*Given entries*.
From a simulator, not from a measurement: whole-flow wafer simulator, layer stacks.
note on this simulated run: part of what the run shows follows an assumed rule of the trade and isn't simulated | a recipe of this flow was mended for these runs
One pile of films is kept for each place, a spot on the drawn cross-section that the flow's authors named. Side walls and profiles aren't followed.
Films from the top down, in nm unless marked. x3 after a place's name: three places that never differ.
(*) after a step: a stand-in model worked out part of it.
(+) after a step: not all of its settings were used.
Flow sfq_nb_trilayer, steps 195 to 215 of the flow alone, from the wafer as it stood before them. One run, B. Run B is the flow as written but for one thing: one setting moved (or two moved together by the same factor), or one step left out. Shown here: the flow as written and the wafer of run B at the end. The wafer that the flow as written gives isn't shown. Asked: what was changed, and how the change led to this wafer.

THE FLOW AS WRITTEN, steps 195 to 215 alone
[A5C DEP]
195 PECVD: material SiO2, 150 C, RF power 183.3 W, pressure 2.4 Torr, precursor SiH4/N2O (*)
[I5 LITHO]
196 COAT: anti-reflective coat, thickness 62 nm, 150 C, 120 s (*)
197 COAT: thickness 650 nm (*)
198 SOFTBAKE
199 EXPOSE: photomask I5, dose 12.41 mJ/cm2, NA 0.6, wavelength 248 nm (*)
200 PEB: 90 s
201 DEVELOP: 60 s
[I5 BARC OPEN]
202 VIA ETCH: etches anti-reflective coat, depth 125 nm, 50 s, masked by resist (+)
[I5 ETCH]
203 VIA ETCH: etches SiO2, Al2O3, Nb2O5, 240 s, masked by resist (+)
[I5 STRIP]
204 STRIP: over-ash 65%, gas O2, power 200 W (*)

*Work item*. Retype exactly the lines of the data above that fall between the line with "(*) after a" and the line with "(+) after a", inclusive, and add nothing.

*Response*.
(*) after a step: a stand-in model worked out part of it.
(+) after a step: not all of its settings were used.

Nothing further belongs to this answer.